_ASSIGNED TASK:_ For each entry that follows, write out an identical copy.

_GIVEN DATA:_
******

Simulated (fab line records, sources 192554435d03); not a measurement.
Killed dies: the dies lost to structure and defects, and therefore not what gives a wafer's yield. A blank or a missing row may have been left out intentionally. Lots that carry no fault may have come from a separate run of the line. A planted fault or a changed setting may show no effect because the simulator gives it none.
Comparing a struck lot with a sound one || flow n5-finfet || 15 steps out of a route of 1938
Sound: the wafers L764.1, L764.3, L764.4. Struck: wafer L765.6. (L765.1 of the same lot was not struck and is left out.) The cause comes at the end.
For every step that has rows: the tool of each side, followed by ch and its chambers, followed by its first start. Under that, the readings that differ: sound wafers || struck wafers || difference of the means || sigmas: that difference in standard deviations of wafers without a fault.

******

_TASK RESPONSE:_
Simulated (fab line records, sources 192554435d03); not a measurement.
Killed dies: the dies lost to structure and defects, and therefore not what gives a wafer's yield. A blank or a missing row may have been left out intentionally. Lots that carry no fault may have come from a separate run of the line. A planted fault or a changed setting may show no effect because the simulator gives it none.
Comparing a struck lot with a sound one || flow n5-finfet || 15 steps out of a route of 1938
Sound: the wafers L764.1, L764.3, L764.4. Struck: wafer L765.6. (L765.1 of the same lot was not struck and is left out.) The cause comes at the end.
For every step that has rows: the tool of each side, followed by ch and its chambers, followed by its first start. Under that, the readings that differ: sound wafers || struck wafers || difference of the means || sigmas: that difference in standard deviations of wafers without a fault.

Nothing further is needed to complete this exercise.